### Assigned task
Which lines run from the line with "# Before the step" through the line with "5 | SiO2 50" in the entries below? Print them exactly, both ends included, and nothing more.

### Information shown
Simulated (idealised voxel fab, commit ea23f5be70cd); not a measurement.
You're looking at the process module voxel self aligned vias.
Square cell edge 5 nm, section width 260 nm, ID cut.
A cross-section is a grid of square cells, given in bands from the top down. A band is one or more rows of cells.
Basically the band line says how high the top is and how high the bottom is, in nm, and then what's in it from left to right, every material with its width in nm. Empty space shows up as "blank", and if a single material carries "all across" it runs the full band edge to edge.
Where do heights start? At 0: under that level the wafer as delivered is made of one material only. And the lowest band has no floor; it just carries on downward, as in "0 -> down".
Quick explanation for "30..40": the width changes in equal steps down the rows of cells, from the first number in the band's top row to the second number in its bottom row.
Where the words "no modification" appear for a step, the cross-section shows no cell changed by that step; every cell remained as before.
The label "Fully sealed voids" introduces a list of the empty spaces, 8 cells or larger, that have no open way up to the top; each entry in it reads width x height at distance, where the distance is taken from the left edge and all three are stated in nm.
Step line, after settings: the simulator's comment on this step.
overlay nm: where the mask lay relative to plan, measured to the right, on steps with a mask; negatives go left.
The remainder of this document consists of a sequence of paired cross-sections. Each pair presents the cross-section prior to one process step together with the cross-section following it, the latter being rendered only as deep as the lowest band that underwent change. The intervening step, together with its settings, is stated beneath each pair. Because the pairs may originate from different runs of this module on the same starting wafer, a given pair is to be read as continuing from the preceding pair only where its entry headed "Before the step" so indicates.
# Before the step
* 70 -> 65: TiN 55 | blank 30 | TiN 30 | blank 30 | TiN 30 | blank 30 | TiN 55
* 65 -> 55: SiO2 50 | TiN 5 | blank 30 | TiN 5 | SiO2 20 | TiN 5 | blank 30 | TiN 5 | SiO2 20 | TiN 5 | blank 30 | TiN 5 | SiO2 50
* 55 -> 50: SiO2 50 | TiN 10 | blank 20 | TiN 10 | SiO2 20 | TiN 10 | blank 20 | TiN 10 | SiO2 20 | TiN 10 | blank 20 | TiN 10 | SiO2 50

### Response box
# Before the step
* 70 -> 65: TiN 55 | blank 30 | TiN 30 | blank 30 | TiN 30 | blank 30 | TiN 55
* 65 -> 55: SiO2 50 | TiN 5 | blank 30 | TiN 5 | SiO2 20 | TiN 5 | blank 30 | TiN 5 | SiO2 20 | TiN 5 | blank 30 | TiN 5 | SiO2 50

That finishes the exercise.